_Assigned task_
Nothing but the lines from the one with "changed in it." down to the one with "For the entry" should be returned, exactly and with both ends included, from the material below.

_Extracted data_
**********
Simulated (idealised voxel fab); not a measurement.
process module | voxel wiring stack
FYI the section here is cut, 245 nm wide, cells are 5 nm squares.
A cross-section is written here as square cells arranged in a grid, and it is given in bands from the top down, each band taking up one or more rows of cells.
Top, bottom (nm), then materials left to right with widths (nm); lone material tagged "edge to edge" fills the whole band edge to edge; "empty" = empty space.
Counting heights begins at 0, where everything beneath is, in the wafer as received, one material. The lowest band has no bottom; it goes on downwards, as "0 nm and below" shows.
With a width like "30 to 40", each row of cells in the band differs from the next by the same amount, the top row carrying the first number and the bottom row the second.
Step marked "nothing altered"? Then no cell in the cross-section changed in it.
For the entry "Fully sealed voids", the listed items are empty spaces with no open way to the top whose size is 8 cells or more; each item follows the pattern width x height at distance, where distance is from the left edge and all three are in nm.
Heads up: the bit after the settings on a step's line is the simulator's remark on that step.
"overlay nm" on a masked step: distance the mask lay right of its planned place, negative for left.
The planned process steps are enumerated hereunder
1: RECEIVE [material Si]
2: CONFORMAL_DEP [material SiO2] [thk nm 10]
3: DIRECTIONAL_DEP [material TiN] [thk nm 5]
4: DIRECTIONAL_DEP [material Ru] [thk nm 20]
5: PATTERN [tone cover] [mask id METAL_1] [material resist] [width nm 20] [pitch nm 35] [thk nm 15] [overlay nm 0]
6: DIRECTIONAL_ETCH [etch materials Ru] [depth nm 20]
**********

_Answer area_
Step marked "nothing altered"? Then no cell in the cross-section changed in it.
For the entry "Fully sealed voids", the listed items are empty spaces with no open way to the top whose size is 8 cells or more; each item follows the pattern width x height at distance, where distance is from the left edge and all three are in nm.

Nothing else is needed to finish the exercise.